* [Assigned task] Look below for the lines from the one with "run 18 hour=1349.9" to the one with "run 24 hour=1812", and copy exactly those lines, both ends included.

──────────

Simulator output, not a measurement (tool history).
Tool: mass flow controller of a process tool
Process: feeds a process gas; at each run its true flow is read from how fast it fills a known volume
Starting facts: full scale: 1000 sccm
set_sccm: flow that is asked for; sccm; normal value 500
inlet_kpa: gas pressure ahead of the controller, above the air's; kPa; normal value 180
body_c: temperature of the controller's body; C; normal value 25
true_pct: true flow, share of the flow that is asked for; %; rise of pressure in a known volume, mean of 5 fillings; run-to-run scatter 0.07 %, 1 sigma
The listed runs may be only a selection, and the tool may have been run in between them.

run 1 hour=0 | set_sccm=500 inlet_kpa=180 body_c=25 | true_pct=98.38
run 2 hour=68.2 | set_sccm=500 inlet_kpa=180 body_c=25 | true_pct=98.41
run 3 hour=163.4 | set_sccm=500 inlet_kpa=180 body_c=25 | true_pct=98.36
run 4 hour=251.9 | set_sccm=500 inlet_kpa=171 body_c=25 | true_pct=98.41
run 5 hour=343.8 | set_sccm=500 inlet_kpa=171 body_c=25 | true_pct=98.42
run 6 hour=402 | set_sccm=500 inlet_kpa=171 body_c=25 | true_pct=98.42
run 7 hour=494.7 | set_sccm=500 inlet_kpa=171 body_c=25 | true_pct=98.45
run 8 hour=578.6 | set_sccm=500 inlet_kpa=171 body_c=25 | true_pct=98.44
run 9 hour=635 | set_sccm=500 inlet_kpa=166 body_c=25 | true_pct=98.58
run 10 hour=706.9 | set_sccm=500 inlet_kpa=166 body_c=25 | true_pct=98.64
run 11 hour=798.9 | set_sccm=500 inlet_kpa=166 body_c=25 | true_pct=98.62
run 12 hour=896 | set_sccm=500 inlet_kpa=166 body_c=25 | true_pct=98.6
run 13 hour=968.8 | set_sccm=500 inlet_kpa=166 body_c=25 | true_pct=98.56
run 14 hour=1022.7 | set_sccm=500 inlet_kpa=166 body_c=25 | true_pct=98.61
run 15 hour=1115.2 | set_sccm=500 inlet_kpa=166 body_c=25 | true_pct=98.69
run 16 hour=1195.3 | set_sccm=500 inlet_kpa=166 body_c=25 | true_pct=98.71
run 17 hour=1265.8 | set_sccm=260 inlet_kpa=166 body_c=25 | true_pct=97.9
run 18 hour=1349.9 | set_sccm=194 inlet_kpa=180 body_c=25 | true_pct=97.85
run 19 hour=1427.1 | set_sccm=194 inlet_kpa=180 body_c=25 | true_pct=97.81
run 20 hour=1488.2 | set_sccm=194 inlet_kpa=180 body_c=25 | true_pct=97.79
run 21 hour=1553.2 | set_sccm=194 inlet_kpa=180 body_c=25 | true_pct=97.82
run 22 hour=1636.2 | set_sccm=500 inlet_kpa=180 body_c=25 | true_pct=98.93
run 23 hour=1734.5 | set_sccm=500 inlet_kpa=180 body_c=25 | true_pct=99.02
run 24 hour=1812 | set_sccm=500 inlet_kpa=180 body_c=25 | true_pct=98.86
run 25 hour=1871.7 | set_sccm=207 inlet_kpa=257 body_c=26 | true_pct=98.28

──────────

* [Expected answer]
run 18 hour=1349.9 | set_sccm=194 inlet_kpa=180 body_c=25 | true_pct=97.85
run 19 hour=1427.1 | set_sccm=194 inlet_kpa=180 body_c=25 | true_pct=97.81
run 20 hour=1488.2 | set_sccm=194 inlet_kpa=180 body_c=25 | true_pct=97.79
run 21 hour=1553.2 | set_sccm=194 inlet_kpa=180 body_c=25 | true_pct=97.82
run 22 hour=1636.2 | set_sccm=500 inlet_kpa=180 body_c=25 | true_pct=98.93
run 23 hour=1734.5 | set_sccm=500 inlet_kpa=180 body_c=25 | true_pct=99.02
run 24 hour=1812 | set_sccm=500 inlet_kpa=180 body_c=25 | true_pct=98.86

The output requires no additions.